**WORK ITEM:** Repeat the data exactly, please.

**DATA EXCERPTS:**
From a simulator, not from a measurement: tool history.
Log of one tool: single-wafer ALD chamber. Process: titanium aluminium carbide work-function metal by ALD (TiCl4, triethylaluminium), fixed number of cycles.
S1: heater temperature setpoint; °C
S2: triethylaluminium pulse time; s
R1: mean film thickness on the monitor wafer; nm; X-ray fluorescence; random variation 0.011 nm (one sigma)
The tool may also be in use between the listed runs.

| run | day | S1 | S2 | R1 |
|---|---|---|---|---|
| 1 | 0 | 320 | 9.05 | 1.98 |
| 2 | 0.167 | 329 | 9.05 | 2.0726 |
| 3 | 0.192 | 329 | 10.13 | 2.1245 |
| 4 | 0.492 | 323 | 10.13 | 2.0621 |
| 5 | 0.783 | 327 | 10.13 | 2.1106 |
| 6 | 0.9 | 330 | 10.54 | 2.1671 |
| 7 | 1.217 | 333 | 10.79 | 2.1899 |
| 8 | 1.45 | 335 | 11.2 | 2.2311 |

**EXERCISE ANSWER:**
From a simulator, not from a measurement: tool history.
Log of one tool: single-wafer ALD chamber. Process: titanium aluminium carbide work-function metal by ALD (TiCl4, triethylaluminium), fixed number of cycles.
S1: heater temperature setpoint; °C
S2: triethylaluminium pulse time; s
R1: mean film thickness on the monitor wafer; nm; X-ray fluorescence; random variation 0.011 nm (one sigma)
The tool may also be in use between the listed runs.

| run | day | S1 | S2 | R1 |
|---|---|---|---|---|
| 1 | 0 | 320 | 9.05 | 1.98 |
| 2 | 0.167 | 329 | 9.05 | 2.0726 |
| 3 | 0.192 | 329 | 10.13 | 2.1245 |
| 4 | 0.492 | 323 | 10.13 | 2.0621 |
| 5 | 0.783 | 327 | 10.13 | 2.1106 |
| 6 | 0.9 | 330 | 10.54 | 2.1671 |
| 7 | 1.217 | 333 | 10.79 | 2.1899 |
| 8 | 1.45 | 335 | 11.2 | 2.2311 |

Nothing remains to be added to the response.